# Task item
Starting at the first line of the data below, retype every line up to and including the one containing "route shown NAME@n: NAME".

Supplied entries Block Start

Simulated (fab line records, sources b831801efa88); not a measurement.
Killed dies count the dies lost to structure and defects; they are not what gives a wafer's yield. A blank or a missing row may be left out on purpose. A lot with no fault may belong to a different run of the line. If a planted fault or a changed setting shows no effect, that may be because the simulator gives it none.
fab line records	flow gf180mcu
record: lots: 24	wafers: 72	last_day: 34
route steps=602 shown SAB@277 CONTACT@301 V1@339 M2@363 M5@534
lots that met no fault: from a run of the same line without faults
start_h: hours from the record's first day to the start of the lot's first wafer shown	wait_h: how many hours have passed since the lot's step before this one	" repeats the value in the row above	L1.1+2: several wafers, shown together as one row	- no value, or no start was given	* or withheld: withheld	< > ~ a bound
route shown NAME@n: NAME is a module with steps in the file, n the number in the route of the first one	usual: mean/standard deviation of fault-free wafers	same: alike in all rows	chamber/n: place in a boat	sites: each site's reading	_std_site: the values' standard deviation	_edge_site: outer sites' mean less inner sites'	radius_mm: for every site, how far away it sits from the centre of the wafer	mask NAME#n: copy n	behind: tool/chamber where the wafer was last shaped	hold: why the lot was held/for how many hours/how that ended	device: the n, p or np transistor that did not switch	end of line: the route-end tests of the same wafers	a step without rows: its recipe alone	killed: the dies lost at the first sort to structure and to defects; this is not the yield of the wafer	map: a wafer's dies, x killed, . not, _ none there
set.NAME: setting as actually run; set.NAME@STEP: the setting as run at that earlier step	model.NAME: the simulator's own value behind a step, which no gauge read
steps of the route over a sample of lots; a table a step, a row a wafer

Supplied entries Block End

# Exercise solution
Simulated (fab line records, sources b831801efa88); not a measurement.
Killed dies count the dies lost to structure and defects; they are not what gives a wafer's yield. A blank or a missing row may be left out on purpose. A lot with no fault may belong to a different run of the line. If a planted fault or a changed setting shows no effect, that may be because the simulator gives it none.
fab line records	flow gf180mcu
record: lots: 24	wafers: 72	last_day: 34
route steps=602 shown SAB@277 CONTACT@301 V1@339 M2@363 M5@534
lots that met no fault: from a run of the same line without faults
start_h: hours from the record's first day to the start of the lot's first wafer shown	wait_h: how many hours have passed since the lot's step before this one	" repeats the value in the row above	L1.1+2: several wafers, shown together as one row	- no value, or no start was given	* or withheld: withheld	< > ~ a bound
route shown NAME@n: NAME is a module with steps in the file, n the number in the route of the first one	usual: mean/standard deviation of fault-free wafers	same: alike in all rows	chamber/n: place in a boat	sites: each site's reading	_std_site: the values' standard deviation	_edge_site: outer sites' mean less inner sites'	radius_mm: for every site, how far away it sits from the centre of the wafer	mask NAME#n: copy n	behind: tool/chamber where the wafer was last shaped	hold: why the lot was held/for how many hours/how that ended	device: the n, p or np transistor that did not switch	end of line: the route-end tests of the same wafers	a step without rows: its recipe alone	killed: the dies lost at the first sort to structure and to defects; this is not the yield of the wafer	map: a wafer's dies, x killed, . not, _ none there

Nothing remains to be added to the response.